(Information shown Opens)

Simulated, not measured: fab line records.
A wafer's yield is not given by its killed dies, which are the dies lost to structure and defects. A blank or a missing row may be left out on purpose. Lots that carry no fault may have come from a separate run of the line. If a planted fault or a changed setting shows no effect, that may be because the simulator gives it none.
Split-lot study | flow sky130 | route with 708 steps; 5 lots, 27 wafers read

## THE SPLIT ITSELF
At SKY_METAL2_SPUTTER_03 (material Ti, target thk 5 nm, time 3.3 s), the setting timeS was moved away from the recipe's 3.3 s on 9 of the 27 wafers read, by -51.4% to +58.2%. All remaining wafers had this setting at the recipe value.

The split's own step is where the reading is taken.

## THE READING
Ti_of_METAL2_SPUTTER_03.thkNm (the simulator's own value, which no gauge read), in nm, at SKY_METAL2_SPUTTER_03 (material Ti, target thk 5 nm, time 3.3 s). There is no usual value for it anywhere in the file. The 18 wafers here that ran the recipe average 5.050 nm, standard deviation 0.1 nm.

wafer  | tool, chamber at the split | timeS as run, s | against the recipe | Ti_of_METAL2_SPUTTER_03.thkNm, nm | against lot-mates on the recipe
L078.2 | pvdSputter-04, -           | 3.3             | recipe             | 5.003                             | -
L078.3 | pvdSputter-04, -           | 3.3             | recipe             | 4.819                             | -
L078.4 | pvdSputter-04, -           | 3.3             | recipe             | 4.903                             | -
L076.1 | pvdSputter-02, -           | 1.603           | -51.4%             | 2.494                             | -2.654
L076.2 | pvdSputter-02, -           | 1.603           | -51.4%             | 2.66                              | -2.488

(Information shown Closes)

:: Requirement ::
Exactly as they stand, set down the lines from the top of the data through the line with "the recipe value.".

:: Task solution ::
Simulated, not measured: fab line records.
A wafer's yield is not given by its killed dies, which are the dies lost to structure and defects. A blank or a missing row may be left out on purpose. Lots that carry no fault may have come from a separate run of the line. If a planted fault or a changed setting shows no effect, that may be because the simulator gives it none.
Split-lot study | flow sky130 | route with 708 steps; 5 lots, 27 wafers read

## THE SPLIT ITSELF
At SKY_METAL2_SPUTTER_03 (material Ti, target thk 5 nm, time 3.3 s), the setting timeS was moved away from the recipe's 3.3 s on 9 of the 27 wafers read, by -51.4% to +58.2%. All remaining wafers had this setting at the recipe value.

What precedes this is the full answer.